PROVIDED INFORMATION =
========
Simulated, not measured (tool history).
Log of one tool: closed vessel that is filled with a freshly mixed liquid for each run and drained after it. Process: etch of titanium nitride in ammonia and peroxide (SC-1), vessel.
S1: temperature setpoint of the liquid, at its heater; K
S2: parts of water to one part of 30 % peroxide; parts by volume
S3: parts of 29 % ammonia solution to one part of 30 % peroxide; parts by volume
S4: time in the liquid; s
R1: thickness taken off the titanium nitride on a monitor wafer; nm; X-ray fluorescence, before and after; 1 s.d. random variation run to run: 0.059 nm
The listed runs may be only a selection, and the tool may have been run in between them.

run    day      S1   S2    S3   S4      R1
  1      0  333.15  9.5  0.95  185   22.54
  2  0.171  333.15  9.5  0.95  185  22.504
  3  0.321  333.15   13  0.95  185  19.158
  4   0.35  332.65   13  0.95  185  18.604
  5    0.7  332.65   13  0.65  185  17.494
========

Output each line of the entries exactly, so that nothing is lost.

TASK ANSWER =
Simulated, not measured (tool history).
Log of one tool: closed vessel that is filled with a freshly mixed liquid for each run and drained after it. Process: etch of titanium nitride in ammonia and peroxide (SC-1), vessel.
S1: temperature setpoint of the liquid, at its heater; K
S2: parts of water to one part of 30 % peroxide; parts by volume
S3: parts of 29 % ammonia solution to one part of 30 % peroxide; parts by volume
S4: time in the liquid; s
R1: thickness taken off the titanium nitride on a monitor wafer; nm; X-ray fluorescence, before and after; 1 s.d. random variation run to run: 0.059 nm
The listed runs may be only a selection, and the tool may have been run in between them.

run    day      S1   S2    S3   S4      R1
  1      0  333.15  9.5  0.95  185   22.54
  2  0.171  333.15  9.5  0.95  185  22.504
  3  0.321  333.15   13  0.95  185  19.158
  4   0.35  332.65   13  0.95  185  18.604
  5    0.7  332.65   13  0.65  185  17.494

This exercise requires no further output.